## Required action:
Every record must be restated exactly as written.

## Given records:
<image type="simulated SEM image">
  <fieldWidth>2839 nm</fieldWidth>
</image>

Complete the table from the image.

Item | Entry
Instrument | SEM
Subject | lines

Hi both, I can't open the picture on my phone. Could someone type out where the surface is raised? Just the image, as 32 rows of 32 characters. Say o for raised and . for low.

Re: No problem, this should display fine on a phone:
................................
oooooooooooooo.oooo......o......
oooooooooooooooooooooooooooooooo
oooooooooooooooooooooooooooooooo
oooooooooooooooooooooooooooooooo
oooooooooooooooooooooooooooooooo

## Written answer:
<image type="simulated SEM image">
  <fieldWidth>2839 nm</fieldWidth>
</image>

Complete the table from the image.

Item | Entry
Instrument | SEM
Subject | lines

Hi both, I can't open the picture on my phone. Could someone type out where the surface is raised? Just the image, as 32 rows of 32 characters. Say o for raised and . for low.

Re: No problem, this should display fine on a phone:
................................
oooooooooooooo.oooo......o......
oooooooooooooooooooooooooooooooo
oooooooooooooooooooooooooooooooo
oooooooooooooooooooooooooooooooo
oooooooooooooooooooooooooooooooo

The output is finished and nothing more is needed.